__Extracted material__:
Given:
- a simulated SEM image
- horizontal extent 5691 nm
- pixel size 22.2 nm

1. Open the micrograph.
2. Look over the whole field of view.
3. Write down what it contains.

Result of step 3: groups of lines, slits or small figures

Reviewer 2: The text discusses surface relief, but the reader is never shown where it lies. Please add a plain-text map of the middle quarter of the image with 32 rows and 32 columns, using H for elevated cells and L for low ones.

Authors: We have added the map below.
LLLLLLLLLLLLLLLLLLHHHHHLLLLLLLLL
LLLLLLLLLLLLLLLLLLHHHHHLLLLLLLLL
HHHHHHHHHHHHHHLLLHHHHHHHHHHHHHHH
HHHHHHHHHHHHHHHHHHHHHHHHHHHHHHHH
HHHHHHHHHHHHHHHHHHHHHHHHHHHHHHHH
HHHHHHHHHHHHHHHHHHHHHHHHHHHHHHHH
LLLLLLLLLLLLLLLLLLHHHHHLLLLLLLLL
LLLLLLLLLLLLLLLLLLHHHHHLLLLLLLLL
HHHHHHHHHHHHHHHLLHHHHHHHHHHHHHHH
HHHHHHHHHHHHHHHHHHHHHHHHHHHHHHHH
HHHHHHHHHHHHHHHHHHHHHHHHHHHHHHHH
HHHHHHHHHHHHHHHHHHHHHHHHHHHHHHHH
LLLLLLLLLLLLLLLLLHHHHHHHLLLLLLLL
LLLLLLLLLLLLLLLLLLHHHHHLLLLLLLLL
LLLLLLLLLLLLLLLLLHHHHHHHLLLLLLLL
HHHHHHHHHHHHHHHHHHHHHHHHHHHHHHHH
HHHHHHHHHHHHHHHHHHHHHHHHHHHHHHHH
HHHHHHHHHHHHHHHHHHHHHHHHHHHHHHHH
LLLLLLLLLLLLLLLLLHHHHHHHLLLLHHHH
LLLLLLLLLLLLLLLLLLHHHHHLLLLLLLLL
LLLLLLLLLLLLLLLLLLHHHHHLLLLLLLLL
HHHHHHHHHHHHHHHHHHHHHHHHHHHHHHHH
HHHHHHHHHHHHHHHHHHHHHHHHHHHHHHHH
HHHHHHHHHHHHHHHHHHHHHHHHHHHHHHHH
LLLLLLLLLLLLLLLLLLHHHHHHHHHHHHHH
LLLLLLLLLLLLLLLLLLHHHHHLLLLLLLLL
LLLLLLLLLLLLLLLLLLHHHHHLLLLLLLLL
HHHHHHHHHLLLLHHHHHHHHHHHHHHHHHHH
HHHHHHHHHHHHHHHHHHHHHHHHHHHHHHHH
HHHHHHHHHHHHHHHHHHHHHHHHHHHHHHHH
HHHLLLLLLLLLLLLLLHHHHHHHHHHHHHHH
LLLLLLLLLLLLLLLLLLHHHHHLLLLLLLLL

__Requirement__: From the records above, repeat exactly the lines from the one with "LLLLLLLLLLLLLLLLLLHHHHHHHHHHHHHH" through the one with "HHHLLLLLLLLLLLLLLHHHHHHHHHHHHHHH", both included.

__Reply__:
LLLLLLLLLLLLLLLLLLHHHHHHHHHHHHHH
LLLLLLLLLLLLLLLLLLHHHHHLLLLLLLLL
LLLLLLLLLLLLLLLLLLHHHHHLLLLLLLLL
HHHHHHHHHLLLLHHHHHHHHHHHHHHHHHHH
HHHHHHHHHHHHHHHHHHHHHHHHHHHHHHHH
HHHHHHHHHHHHHHHHHHHHHHHHHHHHHHHH
HHHLLLLLLLLLLLLLLHHHHHHHHHHHHHHH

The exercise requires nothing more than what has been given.